- **Activity**:
In this exercise, each record below is to be written out again exactly.

BEGIN

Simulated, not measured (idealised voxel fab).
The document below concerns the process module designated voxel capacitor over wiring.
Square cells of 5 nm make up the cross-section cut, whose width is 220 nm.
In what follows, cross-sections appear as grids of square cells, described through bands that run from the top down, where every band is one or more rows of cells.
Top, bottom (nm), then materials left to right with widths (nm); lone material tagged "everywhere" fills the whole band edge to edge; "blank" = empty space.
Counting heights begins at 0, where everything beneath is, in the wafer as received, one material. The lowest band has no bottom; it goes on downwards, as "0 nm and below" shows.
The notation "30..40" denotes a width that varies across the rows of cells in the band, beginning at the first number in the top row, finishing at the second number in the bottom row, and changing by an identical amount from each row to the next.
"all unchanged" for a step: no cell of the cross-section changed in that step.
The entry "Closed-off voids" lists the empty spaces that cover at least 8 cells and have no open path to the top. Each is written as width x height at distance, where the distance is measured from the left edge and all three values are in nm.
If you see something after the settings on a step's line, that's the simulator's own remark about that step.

END

- **Exercise response**:
Simulated, not measured (idealised voxel fab).
The document below concerns the process module designated voxel capacitor over wiring.
Square cells of 5 nm make up the cross-section cut, whose width is 220 nm.
In what follows, cross-sections appear as grids of square cells, described through bands that run from the top down, where every band is one or more rows of cells.
Top, bottom (nm), then materials left to right with widths (nm); lone material tagged "everywhere" fills the whole band edge to edge; "blank" = empty space.
Counting heights begins at 0, where everything beneath is, in the wafer as received, one material. The lowest band has no bottom; it goes on downwards, as "0 nm and below" shows.
The notation "30..40" denotes a width that varies across the rows of cells in the band, beginning at the first number in the top row, finishing at the second number in the bottom row, and changing by an identical amount from each row to the next.
"all unchanged" for a step: no cell of the cross-section changed in that step.
The entry "Closed-off voids" lists the empty spaces that cover at least 8 cells and have no open path to the top. Each is written as width x height at distance, where the distance is measured from the left edge and all three values are in nm.
If you see something after the settings on a step's line, that's the simulator's own remark about that step.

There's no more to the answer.